* REQUIREMENT
Restate word for word the lines of the entries below, starting with the line that holds "A cross-section is" and ending with the line that holds "12 op CONFORMAL_DEP | material TiN | thk nm 5", and no others.

* DATA SECTION
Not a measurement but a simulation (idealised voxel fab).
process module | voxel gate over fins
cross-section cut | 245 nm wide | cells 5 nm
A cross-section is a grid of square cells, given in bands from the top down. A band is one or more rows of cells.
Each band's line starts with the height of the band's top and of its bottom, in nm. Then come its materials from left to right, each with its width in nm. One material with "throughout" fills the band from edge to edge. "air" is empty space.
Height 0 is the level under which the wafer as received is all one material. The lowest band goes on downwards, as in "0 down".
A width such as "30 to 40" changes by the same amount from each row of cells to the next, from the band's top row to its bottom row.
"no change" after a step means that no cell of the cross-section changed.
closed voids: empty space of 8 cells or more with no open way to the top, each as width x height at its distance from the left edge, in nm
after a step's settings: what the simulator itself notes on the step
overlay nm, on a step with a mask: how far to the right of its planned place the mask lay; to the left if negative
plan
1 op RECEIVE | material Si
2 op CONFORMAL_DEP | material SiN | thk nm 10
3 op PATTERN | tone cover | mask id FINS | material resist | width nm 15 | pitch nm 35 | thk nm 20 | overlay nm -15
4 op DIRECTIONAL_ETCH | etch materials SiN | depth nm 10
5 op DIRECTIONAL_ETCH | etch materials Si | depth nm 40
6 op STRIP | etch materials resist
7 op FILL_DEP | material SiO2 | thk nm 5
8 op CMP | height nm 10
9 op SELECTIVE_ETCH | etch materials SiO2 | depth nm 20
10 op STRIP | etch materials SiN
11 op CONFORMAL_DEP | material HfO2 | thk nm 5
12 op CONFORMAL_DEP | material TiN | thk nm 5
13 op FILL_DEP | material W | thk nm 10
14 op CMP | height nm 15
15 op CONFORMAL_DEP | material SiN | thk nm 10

* ANSWER SPACE
A cross-section is a grid of square cells, given in bands from the top down. A band is one or more rows of cells.
Each band's line starts with the height of the band's top and of its bottom, in nm. Then come its materials from left to right, each with its width in nm. One material with "throughout" fills the band from edge to edge. "air" is empty space.
Height 0 is the level under which the wafer as received is all one material. The lowest band goes on downwards, as in "0 down".
A width such as "30 to 40" changes by the same amount from each row of cells to the next, from the band's top row to its bottom row.
"no change" after a step means that no cell of the cross-section changed.
closed voids: empty space of 8 cells or more with no open way to the top, each as width x height at its distance from the left edge, in nm
after a step's settings: what the simulator itself notes on the step
overlay nm, on a step with a mask: how far to the right of its planned place the mask lay; to the left if negative
plan
1 op RECEIVE | material Si
2 op CONFORMAL_DEP | material SiN | thk nm 10
3 op PATTERN | tone cover | mask id FINS | material resist | width nm 15 | pitch nm 35 | thk nm 20 | overlay nm -15
4 op DIRECTIONAL_ETCH | etch materials SiN | depth nm 10
5 op DIRECTIONAL_ETCH | etch materials Si | depth nm 40
6 op STRIP | etch materials resist
7 op FILL_DEP | material SiO2 | thk nm 5
8 op CMP | height nm 10
9 op SELECTIVE_ETCH | etch materials SiO2 | depth nm 20
10 op STRIP | etch materials SiN
11 op CONFORMAL_DEP | material HfO2 | thk nm 5
12 op CONFORMAL_DEP | material TiN | thk nm 5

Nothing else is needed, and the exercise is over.